Data extract:
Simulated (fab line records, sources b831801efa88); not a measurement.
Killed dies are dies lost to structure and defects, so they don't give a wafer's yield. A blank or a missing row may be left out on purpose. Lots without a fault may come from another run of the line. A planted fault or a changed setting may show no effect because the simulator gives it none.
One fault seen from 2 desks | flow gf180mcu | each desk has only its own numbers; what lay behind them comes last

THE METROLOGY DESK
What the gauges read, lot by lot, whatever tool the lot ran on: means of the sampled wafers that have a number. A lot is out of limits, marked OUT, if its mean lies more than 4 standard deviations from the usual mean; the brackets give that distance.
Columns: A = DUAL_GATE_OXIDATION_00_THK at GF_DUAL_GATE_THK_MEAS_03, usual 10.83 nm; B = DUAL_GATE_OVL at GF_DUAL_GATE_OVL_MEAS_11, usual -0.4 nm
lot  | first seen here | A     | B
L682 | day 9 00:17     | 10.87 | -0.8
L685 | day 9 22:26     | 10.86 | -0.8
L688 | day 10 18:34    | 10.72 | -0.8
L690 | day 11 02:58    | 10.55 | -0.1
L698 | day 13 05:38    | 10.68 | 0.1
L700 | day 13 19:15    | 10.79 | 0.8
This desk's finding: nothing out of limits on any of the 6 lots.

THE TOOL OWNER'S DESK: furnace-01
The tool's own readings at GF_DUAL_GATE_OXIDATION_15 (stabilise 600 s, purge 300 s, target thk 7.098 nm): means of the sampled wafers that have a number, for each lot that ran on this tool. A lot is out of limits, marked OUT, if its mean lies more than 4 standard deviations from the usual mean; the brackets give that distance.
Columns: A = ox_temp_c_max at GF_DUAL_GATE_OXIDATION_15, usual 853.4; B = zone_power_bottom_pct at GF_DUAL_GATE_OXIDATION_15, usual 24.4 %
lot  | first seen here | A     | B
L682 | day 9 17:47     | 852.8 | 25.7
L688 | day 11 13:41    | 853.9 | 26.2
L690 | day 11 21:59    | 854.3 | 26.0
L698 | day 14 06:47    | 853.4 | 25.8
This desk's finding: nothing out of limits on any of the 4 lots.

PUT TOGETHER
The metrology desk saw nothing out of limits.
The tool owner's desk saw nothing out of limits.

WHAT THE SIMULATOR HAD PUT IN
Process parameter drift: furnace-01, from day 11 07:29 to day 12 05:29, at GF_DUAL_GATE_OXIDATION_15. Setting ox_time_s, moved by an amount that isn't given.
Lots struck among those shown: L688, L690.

Assigned task: When you reach the line containing "L690 | day 11 02:58" in the data above, start copying exactly, and stop after the line containing "THE TOOL OWNER'S DESK: furnace-01".

Written reply:
L690 | day 11 02:58    | 10.55 | -0.1
L698 | day 13 05:38    | 10.68 | 0.1
L700 | day 13 19:15    | 10.79 | 0.8
This desk's finding: nothing out of limits on any of the 6 lots.

THE TOOL OWNER'S DESK: furnace-01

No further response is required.